Brief -> Give back only the lines in the records below from the one with "- 2: CONFORMAL_DEP" to the one with "- 9: SELECTIVE_ETCH", both inclusive, word for word.

Source material ->
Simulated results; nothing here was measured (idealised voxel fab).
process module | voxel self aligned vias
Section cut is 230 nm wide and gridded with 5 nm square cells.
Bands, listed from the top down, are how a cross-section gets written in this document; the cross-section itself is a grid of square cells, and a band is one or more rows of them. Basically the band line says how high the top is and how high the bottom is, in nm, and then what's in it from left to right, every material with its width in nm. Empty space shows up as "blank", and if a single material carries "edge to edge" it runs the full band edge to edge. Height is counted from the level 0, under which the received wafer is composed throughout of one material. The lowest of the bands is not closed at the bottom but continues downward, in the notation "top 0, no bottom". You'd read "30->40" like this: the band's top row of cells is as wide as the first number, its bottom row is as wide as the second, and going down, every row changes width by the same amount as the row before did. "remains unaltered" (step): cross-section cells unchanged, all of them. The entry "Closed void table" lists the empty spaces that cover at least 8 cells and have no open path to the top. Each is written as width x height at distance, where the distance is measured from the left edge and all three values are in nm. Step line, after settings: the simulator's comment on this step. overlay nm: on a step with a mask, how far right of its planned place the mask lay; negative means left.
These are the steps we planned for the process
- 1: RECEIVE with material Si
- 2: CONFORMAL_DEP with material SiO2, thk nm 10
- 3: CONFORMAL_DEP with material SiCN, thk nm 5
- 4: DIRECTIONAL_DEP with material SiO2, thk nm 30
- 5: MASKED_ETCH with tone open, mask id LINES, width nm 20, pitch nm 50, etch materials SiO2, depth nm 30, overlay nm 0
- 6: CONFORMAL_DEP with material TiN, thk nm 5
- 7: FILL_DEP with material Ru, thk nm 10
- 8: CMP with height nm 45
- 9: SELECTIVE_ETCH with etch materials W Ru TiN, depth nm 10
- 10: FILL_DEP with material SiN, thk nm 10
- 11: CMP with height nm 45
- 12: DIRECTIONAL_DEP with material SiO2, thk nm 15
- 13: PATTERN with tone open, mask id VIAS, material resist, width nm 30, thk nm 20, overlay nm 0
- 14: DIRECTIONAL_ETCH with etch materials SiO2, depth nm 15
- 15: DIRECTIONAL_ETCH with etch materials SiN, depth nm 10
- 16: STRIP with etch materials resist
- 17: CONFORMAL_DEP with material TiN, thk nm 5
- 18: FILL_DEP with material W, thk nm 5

Exercise result ->
- 2: CONFORMAL_DEP with material SiO2, thk nm 10
- 3: CONFORMAL_DEP with material SiCN, thk nm 5
- 4: DIRECTIONAL_DEP with material SiO2, thk nm 30
- 5: MASKED_ETCH with tone open, mask id LINES, width nm 20, pitch nm 50, etch materials SiO2, depth nm 30, overlay nm 0
- 6: CONFORMAL_DEP with material TiN, thk nm 5
- 7: FILL_DEP with material Ru, thk nm 10
- 8: CMP with height nm 45
- 9: SELECTIVE_ETCH with etch materials W Ru TiN, depth nm 10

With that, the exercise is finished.